▸ Task item: Until the line containing "Answer: 13.5 pixels" has been reproduced, keep reproducing each line of the material below exactly, starting with the first.

***** Listed records

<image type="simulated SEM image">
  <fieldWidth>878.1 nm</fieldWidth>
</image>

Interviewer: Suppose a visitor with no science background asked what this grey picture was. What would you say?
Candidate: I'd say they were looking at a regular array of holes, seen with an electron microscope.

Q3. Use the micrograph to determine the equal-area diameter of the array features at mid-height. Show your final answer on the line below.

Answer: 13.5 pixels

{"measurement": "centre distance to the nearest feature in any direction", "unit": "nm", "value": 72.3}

**********

▸ Task response:
<image type="simulated SEM image">
  <fieldWidth>878.1 nm</fieldWidth>
</image>

Interviewer: Suppose a visitor with no science background asked what this grey picture was. What would you say?
Candidate: I'd say they were looking at a regular array of holes, seen with an electron microscope.

Q3. Use the micrograph to determine the equal-area diameter of the array features at mid-height. Show your final answer on the line below.

Answer: 13.5 pixels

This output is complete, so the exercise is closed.